EXCERPTED RECORDS -
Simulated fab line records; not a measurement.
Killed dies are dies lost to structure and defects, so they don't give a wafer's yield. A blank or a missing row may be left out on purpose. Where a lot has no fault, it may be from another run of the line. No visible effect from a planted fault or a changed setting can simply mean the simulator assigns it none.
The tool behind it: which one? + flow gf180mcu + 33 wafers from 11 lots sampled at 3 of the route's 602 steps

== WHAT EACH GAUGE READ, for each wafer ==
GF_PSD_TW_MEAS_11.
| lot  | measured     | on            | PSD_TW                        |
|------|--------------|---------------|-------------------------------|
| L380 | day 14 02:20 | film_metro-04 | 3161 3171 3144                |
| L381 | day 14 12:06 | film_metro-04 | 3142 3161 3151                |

ACTION ITEM - Your task is to reproduce all the records above exactly as they appear.

EXERCISE RESPONSE -
Simulated fab line records; not a measurement.
Killed dies are dies lost to structure and defects, so they don't give a wafer's yield. A blank or a missing row may be left out on purpose. Where a lot has no fault, it may be from another run of the line. No visible effect from a planted fault or a changed setting can simply mean the simulator assigns it none.
The tool behind it: which one? + flow gf180mcu + 33 wafers from 11 lots sampled at 3 of the route's 602 steps

== WHAT EACH GAUGE READ, for each wafer ==
GF_PSD_TW_MEAS_11.
| lot  | measured     | on            | PSD_TW                        |
|------|--------------|---------------|-------------------------------|
| L380 | day 14 02:20 | film_metro-04 | 3161 3171 3144                |
| L381 | day 14 12:06 | film_metro-04 | 3142 3161 3151                |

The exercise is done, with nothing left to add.